→ **Action item**: In the material below, find the line with "note on this" and the line with "A pile is written", then output those two lines and every line between them, exactly.

→ **Listed records**:
........

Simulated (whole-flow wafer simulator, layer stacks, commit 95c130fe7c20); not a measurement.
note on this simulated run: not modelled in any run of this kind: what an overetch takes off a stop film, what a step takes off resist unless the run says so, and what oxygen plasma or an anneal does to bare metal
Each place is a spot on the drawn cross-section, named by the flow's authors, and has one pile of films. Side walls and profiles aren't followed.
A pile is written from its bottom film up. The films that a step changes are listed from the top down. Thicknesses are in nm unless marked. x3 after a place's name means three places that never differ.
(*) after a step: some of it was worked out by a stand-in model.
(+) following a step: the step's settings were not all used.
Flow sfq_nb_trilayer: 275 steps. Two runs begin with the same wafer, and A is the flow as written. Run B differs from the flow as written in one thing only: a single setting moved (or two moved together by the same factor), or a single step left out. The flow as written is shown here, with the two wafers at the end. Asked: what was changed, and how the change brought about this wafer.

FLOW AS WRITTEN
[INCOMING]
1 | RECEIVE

........

→ **Task result**:
note on this simulated run: not modelled in any run of this kind: what an overetch takes off a stop film, what a step takes off resist unless the run says so, and what oxygen plasma or an anneal does to bare metal
Each place is a spot on the drawn cross-section, named by the flow's authors, and has one pile of films. Side walls and profiles aren't followed.
A pile is written from its bottom film up. The films that a step changes are listed from the top down. Thicknesses are in nm unless marked. x3 after a place's name means three places that never differ.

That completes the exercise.